#### DATASET EXCERPTS

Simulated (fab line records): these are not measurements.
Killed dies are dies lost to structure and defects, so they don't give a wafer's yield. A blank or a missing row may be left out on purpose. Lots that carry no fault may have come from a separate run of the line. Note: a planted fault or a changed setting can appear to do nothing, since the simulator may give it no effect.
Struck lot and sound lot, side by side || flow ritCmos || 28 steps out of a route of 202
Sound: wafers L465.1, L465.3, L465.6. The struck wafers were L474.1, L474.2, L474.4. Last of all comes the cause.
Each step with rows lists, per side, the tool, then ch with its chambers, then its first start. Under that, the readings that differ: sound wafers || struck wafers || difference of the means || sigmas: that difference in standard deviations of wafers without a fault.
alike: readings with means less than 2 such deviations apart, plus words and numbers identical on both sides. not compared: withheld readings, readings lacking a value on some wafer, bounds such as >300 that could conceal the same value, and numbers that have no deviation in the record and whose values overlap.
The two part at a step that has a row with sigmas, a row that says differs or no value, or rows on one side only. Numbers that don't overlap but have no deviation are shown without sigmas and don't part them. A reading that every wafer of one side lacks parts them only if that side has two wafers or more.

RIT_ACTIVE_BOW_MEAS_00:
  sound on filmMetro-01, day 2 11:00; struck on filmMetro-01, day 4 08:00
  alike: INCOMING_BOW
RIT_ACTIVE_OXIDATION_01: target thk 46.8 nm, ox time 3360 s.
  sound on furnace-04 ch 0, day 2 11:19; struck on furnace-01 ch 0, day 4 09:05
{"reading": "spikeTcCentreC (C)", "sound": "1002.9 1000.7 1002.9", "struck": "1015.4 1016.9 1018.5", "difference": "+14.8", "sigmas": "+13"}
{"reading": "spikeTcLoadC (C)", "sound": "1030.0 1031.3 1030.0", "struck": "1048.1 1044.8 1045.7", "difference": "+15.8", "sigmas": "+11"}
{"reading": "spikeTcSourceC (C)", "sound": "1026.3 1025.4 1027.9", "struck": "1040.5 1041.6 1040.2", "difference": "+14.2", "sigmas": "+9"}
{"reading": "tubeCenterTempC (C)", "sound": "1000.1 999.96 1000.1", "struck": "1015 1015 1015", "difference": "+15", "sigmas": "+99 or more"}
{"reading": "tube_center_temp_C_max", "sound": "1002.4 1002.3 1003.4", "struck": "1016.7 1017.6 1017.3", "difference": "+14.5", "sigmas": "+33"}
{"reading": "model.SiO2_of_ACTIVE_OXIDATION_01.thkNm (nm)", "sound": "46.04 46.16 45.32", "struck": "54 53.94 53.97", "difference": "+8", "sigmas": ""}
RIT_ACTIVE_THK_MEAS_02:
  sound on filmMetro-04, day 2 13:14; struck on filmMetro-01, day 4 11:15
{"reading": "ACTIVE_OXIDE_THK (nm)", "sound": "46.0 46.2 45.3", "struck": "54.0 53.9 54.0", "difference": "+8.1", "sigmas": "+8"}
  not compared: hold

########

● **ASSIGNED TASK**
Start with the line above that contains "The two part" and stop after the line that contains "sound on furnace-04". Output those lines exactly, and only those.

● **WORKED SOLUTION**
The two part at a step that has a row with sigmas, a row that says differs or no value, or rows on one side only. Numbers that don't overlap but have no deviation are shown without sigmas and don't part them. A reading that every wafer of one side lacks parts them only if that side has two wafers or more.

RIT_ACTIVE_BOW_MEAS_00:
  sound on filmMetro-01, day 2 11:00; struck on filmMetro-01, day 4 08:00
  alike: INCOMING_BOW
RIT_ACTIVE_OXIDATION_01: target thk 46.8 nm, ox time 3360 s.
  sound on furnace-04 ch 0, day 2 11:19; struck on furnace-01 ch 0, day 4 09:05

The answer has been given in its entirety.